Supplied entries -
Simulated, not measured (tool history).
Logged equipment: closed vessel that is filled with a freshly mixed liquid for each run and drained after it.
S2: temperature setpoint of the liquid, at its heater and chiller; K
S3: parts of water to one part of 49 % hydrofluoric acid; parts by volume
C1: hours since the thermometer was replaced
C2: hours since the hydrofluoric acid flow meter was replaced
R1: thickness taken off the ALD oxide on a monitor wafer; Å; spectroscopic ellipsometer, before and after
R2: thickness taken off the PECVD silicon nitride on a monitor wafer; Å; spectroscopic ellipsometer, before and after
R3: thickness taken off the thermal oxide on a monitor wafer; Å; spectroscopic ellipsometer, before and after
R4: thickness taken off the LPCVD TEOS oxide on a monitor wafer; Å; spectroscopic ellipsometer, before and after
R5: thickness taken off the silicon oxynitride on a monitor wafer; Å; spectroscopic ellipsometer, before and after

Assignment -
Transcribe the material above in its entirety, precisely as written.

Result -
Simulated, not measured (tool history).
Logged equipment: closed vessel that is filled with a freshly mixed liquid for each run and drained after it.
S2: temperature setpoint of the liquid, at its heater and chiller; K
S3: parts of water to one part of 49 % hydrofluoric acid; parts by volume
C1: hours since the thermometer was replaced
C2: hours since the hydrofluoric acid flow meter was replaced
R1: thickness taken off the ALD oxide on a monitor wafer; Å; spectroscopic ellipsometer, before and after
R2: thickness taken off the PECVD silicon nitride on a monitor wafer; Å; spectroscopic ellipsometer, before and after
R3: thickness taken off the thermal oxide on a monitor wafer; Å; spectroscopic ellipsometer, before and after
R4: thickness taken off the LPCVD TEOS oxide on a monitor wafer; Å; spectroscopic ellipsometer, before and after
R5: thickness taken off the silicon oxynitride on a monitor wafer; Å; spectroscopic ellipsometer, before and after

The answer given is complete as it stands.